BRIEF — From the records below, set down exactly the lines starting with the line that contains "Killed dies count" and going on through the line that contains "- SKY_VT_ADJUST_HVTP_EXPOSE_04: exposes". Nothing else is wanted.

SOURCE INFORMATION —
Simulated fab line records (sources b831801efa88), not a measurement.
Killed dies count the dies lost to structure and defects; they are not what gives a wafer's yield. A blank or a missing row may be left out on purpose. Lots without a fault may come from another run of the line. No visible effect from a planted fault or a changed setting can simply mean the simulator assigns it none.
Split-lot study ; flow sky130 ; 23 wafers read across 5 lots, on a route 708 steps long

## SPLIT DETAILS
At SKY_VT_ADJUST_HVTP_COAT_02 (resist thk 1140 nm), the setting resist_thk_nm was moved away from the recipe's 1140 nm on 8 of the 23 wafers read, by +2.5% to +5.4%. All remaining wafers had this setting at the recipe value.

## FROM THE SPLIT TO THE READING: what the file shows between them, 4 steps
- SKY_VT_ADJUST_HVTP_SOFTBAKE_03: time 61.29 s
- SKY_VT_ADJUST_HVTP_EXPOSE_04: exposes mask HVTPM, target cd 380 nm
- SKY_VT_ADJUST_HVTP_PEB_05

RESPONSE AREA —
Killed dies count the dies lost to structure and defects; they are not what gives a wafer's yield. A blank or a missing row may be left out on purpose. Lots without a fault may come from another run of the line. No visible effect from a planted fault or a changed setting can simply mean the simulator assigns it none.
Split-lot study ; flow sky130 ; 23 wafers read across 5 lots, on a route 708 steps long

## SPLIT DETAILS
At SKY_VT_ADJUST_HVTP_COAT_02 (resist thk 1140 nm), the setting resist_thk_nm was moved away from the recipe's 1140 nm on 8 of the 23 wafers read, by +2.5% to +5.4%. All remaining wafers had this setting at the recipe value.

## FROM THE SPLIT TO THE READING: what the file shows between them, 4 steps
- SKY_VT_ADJUST_HVTP_SOFTBAKE_03: time 61.29 s
- SKY_VT_ADJUST_HVTP_EXPOSE_04: exposes mask HVTPM, target cd 380 nm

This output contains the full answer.